Provided data:
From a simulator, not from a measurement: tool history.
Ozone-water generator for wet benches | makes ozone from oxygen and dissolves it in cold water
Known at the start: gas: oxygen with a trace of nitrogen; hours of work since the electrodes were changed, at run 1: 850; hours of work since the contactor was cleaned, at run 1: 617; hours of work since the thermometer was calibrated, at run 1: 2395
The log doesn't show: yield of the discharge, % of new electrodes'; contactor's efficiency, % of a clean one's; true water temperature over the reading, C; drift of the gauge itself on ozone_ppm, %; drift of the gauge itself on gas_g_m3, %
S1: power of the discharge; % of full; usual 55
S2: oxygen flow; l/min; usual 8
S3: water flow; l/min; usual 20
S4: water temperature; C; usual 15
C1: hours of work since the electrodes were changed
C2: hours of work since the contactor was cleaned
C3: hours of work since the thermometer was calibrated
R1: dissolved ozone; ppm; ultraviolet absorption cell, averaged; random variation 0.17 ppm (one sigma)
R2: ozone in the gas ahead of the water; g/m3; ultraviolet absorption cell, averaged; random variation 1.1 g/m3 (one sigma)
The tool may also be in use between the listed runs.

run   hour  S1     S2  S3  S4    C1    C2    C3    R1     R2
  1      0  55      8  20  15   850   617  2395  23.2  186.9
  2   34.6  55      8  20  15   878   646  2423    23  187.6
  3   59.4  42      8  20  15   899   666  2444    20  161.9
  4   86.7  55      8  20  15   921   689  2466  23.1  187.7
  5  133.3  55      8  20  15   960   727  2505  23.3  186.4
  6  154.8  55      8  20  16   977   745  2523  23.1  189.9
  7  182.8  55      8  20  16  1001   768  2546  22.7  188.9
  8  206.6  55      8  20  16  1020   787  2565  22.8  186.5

Assignment:
Transcribe every record. Match each line exactly.

Exercise answer:
From a simulator, not from a measurement: tool history.
Ozone-water generator for wet benches | makes ozone from oxygen and dissolves it in cold water
Known at the start: gas: oxygen with a trace of nitrogen; hours of work since the electrodes were changed, at run 1: 850; hours of work since the contactor was cleaned, at run 1: 617; hours of work since the thermometer was calibrated, at run 1: 2395
The log doesn't show: yield of the discharge, % of new electrodes'; contactor's efficiency, % of a clean one's; true water temperature over the reading, C; drift of the gauge itself on ozone_ppm, %; drift of the gauge itself on gas_g_m3, %
S1: power of the discharge; % of full; usual 55
S2: oxygen flow; l/min; usual 8
S3: water flow; l/min; usual 20
S4: water temperature; C; usual 15
C1: hours of work since the electrodes were changed
C2: hours of work since the contactor was cleaned
C3: hours of work since the thermometer was calibrated
R1: dissolved ozone; ppm; ultraviolet absorption cell, averaged; random variation 0.17 ppm (one sigma)
R2: ozone in the gas ahead of the water; g/m3; ultraviolet absorption cell, averaged; random variation 1.1 g/m3 (one sigma)
The tool may also be in use between the listed runs.

run   hour  S1     S2  S3  S4    C1    C2    C3    R1     R2
  1      0  55      8  20  15   850   617  2395  23.2  186.9
  2   34.6  55      8  20  15   878   646  2423    23  187.6
  3   59.4  42      8  20  15   899   666  2444    20  161.9
  4   86.7  55      8  20  15   921   689  2466  23.1  187.7
  5  133.3  55      8  20  15   960   727  2505  23.3  186.4
  6  154.8  55      8  20  16   977   745  2523  23.1  189.9
  7  182.8  55      8  20  16  1001   768  2546  22.7  188.9
  8  206.6  55      8  20  16  1020   787  2565  22.8  186.5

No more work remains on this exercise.